An exact copy of the entries is needed, with every line included.

########################################

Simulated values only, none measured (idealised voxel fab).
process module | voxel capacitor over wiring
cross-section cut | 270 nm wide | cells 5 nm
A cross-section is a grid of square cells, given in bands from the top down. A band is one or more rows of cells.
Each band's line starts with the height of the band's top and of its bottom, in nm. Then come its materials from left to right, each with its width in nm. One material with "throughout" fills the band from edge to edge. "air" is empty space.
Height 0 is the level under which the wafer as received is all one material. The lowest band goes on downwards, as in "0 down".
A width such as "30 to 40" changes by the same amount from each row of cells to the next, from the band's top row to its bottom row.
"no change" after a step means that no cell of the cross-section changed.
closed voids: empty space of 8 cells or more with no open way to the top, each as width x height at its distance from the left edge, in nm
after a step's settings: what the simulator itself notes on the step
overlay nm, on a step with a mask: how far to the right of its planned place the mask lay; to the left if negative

########################################

Exercise result
Simulated values only, none measured (idealised voxel fab).
process module | voxel capacitor over wiring
cross-section cut | 270 nm wide | cells 5 nm
A cross-section is a grid of square cells, given in bands from the top down. A band is one or more rows of cells.
Each band's line starts with the height of the band's top and of its bottom, in nm. Then come its materials from left to right, each with its width in nm. One material with "throughout" fills the band from edge to edge. "air" is empty space.
Height 0 is the level under which the wafer as received is all one material. The lowest band goes on downwards, as in "0 down".
A width such as "30 to 40" changes by the same amount from each row of cells to the next, from the band's top row to its bottom row.
"no change" after a step means that no cell of the cross-section changed.
closed voids: empty space of 8 cells or more with no open way to the top, each as width x height at its distance from the left edge, in nm
after a step's settings: what the simulator itself notes on the step
overlay nm, on a step with a mask: how far to the right of its planned place the mask lay; to the left if negative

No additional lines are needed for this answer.